### [DATA PROVIDED]
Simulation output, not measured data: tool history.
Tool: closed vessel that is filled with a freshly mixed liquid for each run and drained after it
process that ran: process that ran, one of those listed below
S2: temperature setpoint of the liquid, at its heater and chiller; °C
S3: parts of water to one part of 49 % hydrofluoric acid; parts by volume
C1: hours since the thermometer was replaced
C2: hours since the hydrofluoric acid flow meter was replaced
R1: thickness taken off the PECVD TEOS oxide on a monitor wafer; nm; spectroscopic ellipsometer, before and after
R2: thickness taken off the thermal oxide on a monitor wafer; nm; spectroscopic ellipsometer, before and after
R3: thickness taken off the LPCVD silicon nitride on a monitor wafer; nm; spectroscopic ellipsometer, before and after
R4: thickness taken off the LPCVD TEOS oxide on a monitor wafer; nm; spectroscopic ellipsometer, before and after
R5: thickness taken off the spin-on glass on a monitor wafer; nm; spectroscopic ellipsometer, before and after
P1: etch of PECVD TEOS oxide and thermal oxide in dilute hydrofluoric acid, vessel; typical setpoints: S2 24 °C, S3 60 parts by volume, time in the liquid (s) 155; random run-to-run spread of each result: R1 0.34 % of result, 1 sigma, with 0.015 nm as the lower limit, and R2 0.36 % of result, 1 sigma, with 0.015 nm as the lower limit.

### [WORK ITEM]
Transcribe all entries word for word.

### [WRITTEN ANSWER]
Simulation output, not measured data: tool history.
Tool: closed vessel that is filled with a freshly mixed liquid for each run and drained after it
process that ran: process that ran, one of those listed below
S2: temperature setpoint of the liquid, at its heater and chiller; °C
S3: parts of water to one part of 49 % hydrofluoric acid; parts by volume
C1: hours since the thermometer was replaced
C2: hours since the hydrofluoric acid flow meter was replaced
R1: thickness taken off the PECVD TEOS oxide on a monitor wafer; nm; spectroscopic ellipsometer, before and after
R2: thickness taken off the thermal oxide on a monitor wafer; nm; spectroscopic ellipsometer, before and after
R3: thickness taken off the LPCVD silicon nitride on a monitor wafer; nm; spectroscopic ellipsometer, before and after
R4: thickness taken off the LPCVD TEOS oxide on a monitor wafer; nm; spectroscopic ellipsometer, before and after
R5: thickness taken off the spin-on glass on a monitor wafer; nm; spectroscopic ellipsometer, before and after
P1: etch of PECVD TEOS oxide and thermal oxide in dilute hydrofluoric acid, vessel; typical setpoints: S2 24 °C, S3 60 parts by volume, time in the liquid (s) 155; random run-to-run spread of each result: R1 0.34 % of result, 1 sigma, with 0.015 nm as the lower limit, and R2 0.36 % of result, 1 sigma, with 0.015 nm as the lower limit.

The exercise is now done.